▶ [Source data]
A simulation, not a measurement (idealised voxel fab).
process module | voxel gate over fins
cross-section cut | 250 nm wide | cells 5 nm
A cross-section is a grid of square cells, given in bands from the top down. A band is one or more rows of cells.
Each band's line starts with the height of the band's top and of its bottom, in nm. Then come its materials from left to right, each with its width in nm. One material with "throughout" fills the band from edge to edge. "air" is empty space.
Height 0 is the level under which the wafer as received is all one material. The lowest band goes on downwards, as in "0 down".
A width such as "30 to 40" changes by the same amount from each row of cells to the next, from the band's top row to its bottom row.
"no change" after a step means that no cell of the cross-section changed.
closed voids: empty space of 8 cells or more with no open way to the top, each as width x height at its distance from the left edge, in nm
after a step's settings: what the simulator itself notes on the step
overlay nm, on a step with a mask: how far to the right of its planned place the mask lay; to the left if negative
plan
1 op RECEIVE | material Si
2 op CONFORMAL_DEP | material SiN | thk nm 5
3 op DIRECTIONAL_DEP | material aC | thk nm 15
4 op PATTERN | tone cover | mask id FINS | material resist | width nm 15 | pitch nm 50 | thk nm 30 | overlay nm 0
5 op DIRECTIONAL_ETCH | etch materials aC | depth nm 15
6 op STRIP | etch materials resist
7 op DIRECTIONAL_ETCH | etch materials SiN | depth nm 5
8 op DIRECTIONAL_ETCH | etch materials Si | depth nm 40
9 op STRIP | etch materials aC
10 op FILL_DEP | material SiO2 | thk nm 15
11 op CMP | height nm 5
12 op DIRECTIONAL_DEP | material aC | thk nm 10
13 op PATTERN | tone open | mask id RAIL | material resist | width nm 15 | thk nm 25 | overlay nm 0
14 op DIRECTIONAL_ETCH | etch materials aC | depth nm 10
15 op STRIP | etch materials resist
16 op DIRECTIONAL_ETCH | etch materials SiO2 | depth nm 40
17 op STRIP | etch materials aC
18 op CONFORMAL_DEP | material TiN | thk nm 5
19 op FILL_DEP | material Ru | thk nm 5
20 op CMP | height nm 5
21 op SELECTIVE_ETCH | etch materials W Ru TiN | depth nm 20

▶ [Work instruction] Each line from the start of the listing above through the line containing "A cross-section is" should be copied exactly, please, with no other lines added.

▶ [Expected answer]
A simulation, not a measurement (idealised voxel fab).
process module | voxel gate over fins
cross-section cut | 250 nm wide | cells 5 nm
A cross-section is a grid of square cells, given in bands from the top down. A band is one or more rows of cells.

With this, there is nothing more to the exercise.